*Work task*:
What is needed is a word-for-word transcription of every record below.

*Given information*:
● ● ● ● ●

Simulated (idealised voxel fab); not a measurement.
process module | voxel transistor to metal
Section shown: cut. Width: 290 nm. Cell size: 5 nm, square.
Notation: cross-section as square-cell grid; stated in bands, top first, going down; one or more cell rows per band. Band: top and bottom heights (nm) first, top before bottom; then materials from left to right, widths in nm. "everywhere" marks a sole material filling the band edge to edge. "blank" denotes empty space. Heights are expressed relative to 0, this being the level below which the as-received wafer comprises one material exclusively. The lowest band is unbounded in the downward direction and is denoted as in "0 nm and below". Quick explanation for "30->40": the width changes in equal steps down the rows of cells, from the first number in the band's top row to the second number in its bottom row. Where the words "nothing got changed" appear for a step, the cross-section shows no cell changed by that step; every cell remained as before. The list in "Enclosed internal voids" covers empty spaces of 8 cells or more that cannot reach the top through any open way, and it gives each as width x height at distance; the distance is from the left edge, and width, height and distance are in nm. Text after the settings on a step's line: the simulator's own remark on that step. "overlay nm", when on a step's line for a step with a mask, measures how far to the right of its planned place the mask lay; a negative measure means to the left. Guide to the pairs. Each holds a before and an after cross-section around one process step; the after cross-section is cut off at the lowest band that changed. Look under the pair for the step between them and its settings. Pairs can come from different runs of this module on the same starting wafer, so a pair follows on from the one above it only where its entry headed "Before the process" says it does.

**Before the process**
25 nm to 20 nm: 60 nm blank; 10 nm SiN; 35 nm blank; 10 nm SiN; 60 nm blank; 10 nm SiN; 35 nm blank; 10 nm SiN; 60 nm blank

● ● ● ● ●

*Exercise response*:
Simulated (idealised voxel fab); not a measurement.
process module | voxel transistor to metal
Section shown: cut. Width: 290 nm. Cell size: 5 nm, square.
Notation: cross-section as square-cell grid; stated in bands, top first, going down; one or more cell rows per band. Band: top and bottom heights (nm) first, top before bottom; then materials from left to right, widths in nm. "everywhere" marks a sole material filling the band edge to edge. "blank" denotes empty space. Heights are expressed relative to 0, this being the level below which the as-received wafer comprises one material exclusively. The lowest band is unbounded in the downward direction and is denoted as in "0 nm and below". Quick explanation for "30->40": the width changes in equal steps down the rows of cells, from the first number in the band's top row to the second number in its bottom row. Where the words "nothing got changed" appear for a step, the cross-section shows no cell changed by that step; every cell remained as before. The list in "Enclosed internal voids" covers empty spaces of 8 cells or more that cannot reach the top through any open way, and it gives each as width x height at distance; the distance is from the left edge, and width, height and distance are in nm. Text after the settings on a step's line: the simulator's own remark on that step. "overlay nm", when on a step's line for a step with a mask, measures how far to the right of its planned place the mask lay; a negative measure means to the left. Guide to the pairs. Each holds a before and an after cross-section around one process step; the after cross-section is cut off at the lowest band that changed. Look under the pair for the step between them and its settings. Pairs can come from different runs of this module on the same starting wafer, so a pair follows on from the one above it only where its entry headed "Before the process" says it does.

**Before the process**
25 nm to 20 nm: 60 nm blank; 10 nm SiN; 35 nm blank; 10 nm SiN; 60 nm blank; 10 nm SiN; 35 nm blank; 10 nm SiN; 60 nm blank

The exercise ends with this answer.